§ ASSIGNED TASK:
Write out the material in full, matching each line exactly.

§ EXCERPTED DATA:
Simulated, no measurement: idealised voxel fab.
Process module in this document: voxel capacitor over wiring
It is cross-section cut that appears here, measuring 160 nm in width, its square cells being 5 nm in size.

§ WRITTEN ANSWER:
Simulated, no measurement: idealised voxel fab.
Process module in this document: voxel capacitor over wiring
It is cross-section cut that appears here, measuring 160 nm in width, its square cells being 5 nm in size.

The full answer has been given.